#### Exercise
An acceptable answer contains each line of the material, unchanged.

#### Given entries
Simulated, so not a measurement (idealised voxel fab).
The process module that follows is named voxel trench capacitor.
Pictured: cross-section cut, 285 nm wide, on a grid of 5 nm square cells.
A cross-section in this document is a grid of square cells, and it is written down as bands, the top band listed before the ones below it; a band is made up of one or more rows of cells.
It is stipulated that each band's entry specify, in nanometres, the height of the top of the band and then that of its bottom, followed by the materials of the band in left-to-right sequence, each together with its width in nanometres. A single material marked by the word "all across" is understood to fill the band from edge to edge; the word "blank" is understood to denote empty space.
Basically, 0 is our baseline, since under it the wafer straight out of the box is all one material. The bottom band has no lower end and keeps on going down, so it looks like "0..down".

#### Expected answer
Simulated, so not a measurement (idealised voxel fab).
The process module that follows is named voxel trench capacitor.
Pictured: cross-section cut, 285 nm wide, on a grid of 5 nm square cells.
A cross-section in this document is a grid of square cells, and it is written down as bands, the top band listed before the ones below it; a band is made up of one or more rows of cells.
It is stipulated that each band's entry specify, in nanometres, the height of the top of the band and then that of its bottom, followed by the materials of the band in left-to-right sequence, each together with its width in nanometres. A single material marked by the word "all across" is understood to fill the band from edge to edge; the word "blank" is understood to denote empty space.
Basically, 0 is our baseline, since under it the wafer straight out of the box is all one material. The bottom band has no lower end and keeps on going down, so it looks like "0..down".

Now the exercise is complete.